• _WORK ITEM_
Exact reproduction required: the lines below from the line with "0 -> down = Si all across" to the line with "Nothing below the height 0 has changed.", both ends included, and no others.

• _EXCERPTED DATA_
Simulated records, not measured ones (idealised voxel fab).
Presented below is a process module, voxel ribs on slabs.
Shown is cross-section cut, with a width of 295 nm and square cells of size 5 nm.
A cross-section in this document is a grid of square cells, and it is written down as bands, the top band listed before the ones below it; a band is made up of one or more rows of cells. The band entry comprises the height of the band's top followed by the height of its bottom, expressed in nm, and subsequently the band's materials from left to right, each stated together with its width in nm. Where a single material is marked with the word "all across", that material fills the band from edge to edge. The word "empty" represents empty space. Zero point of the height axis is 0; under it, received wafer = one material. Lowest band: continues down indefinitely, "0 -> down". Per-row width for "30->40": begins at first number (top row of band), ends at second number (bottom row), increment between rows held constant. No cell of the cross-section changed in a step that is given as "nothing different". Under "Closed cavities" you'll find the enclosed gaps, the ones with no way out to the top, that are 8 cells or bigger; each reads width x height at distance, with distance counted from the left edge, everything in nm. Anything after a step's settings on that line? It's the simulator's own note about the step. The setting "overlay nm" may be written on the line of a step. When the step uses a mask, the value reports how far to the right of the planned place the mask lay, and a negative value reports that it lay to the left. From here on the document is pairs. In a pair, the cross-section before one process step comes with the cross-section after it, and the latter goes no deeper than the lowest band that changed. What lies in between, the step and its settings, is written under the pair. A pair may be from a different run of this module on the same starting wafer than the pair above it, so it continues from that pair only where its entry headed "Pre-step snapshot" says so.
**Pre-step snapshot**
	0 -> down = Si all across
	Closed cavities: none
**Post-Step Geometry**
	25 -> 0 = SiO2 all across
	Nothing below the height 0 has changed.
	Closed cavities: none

• _YOUR SOLUTION_
	0 -> down = Si all across
	Closed cavities: none
**Post-Step Geometry**
	25 -> 0 = SiO2 all across
	Nothing below the height 0 has changed.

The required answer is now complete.